Data section start

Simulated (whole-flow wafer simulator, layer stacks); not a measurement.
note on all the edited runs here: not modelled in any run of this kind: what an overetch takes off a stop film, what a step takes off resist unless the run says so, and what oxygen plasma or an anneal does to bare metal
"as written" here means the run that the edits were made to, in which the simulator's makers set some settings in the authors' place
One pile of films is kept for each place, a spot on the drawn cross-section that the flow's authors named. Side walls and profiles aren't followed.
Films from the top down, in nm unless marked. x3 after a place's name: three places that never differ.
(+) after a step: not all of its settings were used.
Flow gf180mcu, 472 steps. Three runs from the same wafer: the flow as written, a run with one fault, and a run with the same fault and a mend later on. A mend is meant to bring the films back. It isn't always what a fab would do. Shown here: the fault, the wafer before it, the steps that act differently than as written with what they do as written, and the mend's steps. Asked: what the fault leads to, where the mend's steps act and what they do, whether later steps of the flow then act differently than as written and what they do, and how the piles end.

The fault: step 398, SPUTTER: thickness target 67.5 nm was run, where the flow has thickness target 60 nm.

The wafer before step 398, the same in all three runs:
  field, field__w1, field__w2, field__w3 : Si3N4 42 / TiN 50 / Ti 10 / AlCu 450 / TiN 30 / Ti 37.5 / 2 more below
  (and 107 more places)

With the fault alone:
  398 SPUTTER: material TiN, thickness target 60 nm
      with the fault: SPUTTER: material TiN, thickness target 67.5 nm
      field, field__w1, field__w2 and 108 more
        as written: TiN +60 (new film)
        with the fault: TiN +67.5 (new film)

Data section end

Required action> Give the entries again, every one of them exactly.

Written reply>
Simulated (whole-flow wafer simulator, layer stacks); not a measurement.
note on all the edited runs here: not modelled in any run of this kind: what an overetch takes off a stop film, what a step takes off resist unless the run says so, and what oxygen plasma or an anneal does to bare metal
"as written" here means the run that the edits were made to, in which the simulator's makers set some settings in the authors' place
One pile of films is kept for each place, a spot on the drawn cross-section that the flow's authors named. Side walls and profiles aren't followed.
Films from the top down, in nm unless marked. x3 after a place's name: three places that never differ.
(+) after a step: not all of its settings were used.
Flow gf180mcu, 472 steps. Three runs from the same wafer: the flow as written, a run with one fault, and a run with the same fault and a mend later on. A mend is meant to bring the films back. It isn't always what a fab would do. Shown here: the fault, the wafer before it, the steps that act differently than as written with what they do as written, and the mend's steps. Asked: what the fault leads to, where the mend's steps act and what they do, whether later steps of the flow then act differently than as written and what they do, and how the piles end.

The fault: step 398, SPUTTER: thickness target 67.5 nm was run, where the flow has thickness target 60 nm.

The wafer before step 398, the same in all three runs:
  field, field__w1, field__w2, field__w3 : Si3N4 42 / TiN 50 / Ti 10 / AlCu 450 / TiN 30 / Ti 37.5 / 2 more below
  (and 107 more places)

With the fault alone:
  398 SPUTTER: material TiN, thickness target 60 nm
      with the fault: SPUTTER: material TiN, thickness target 67.5 nm
      field, field__w1, field__w2 and 108 more
        as written: TiN +60 (new film)
        with the fault: TiN +67.5 (new film)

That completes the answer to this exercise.